Study material:
-------------------------

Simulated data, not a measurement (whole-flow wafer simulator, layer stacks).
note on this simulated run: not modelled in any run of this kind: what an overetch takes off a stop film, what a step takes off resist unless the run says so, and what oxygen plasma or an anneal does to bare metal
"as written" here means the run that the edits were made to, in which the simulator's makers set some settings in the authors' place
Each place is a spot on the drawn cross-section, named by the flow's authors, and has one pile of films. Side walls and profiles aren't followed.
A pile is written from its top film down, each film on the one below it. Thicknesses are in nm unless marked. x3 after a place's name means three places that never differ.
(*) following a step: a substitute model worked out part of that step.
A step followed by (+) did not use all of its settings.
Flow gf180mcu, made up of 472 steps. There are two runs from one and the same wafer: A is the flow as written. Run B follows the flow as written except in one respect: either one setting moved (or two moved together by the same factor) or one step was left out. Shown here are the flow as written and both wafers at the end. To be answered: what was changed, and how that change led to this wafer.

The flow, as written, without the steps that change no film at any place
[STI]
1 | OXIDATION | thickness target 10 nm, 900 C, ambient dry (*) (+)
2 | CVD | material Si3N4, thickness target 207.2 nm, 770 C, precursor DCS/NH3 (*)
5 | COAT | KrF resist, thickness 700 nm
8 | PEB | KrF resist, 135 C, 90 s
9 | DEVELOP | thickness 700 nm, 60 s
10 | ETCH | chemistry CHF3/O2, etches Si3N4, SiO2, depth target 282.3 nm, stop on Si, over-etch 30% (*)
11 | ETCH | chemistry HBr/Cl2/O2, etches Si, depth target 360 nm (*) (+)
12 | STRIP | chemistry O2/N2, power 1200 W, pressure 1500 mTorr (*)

-------------------------

Work item: Taking the records above, retype every line from the one with "Each place is" down to the one with "A step followed", exactly and with nothing else.

Response area:
Each place is a spot on the drawn cross-section, named by the flow's authors, and has one pile of films. Side walls and profiles aren't followed.
A pile is written from its top film down, each film on the one below it. Thicknesses are in nm unless marked. x3 after a place's name means three places that never differ.
(*) following a step: a substitute model worked out part of that step.
A step followed by (+) did not use all of its settings.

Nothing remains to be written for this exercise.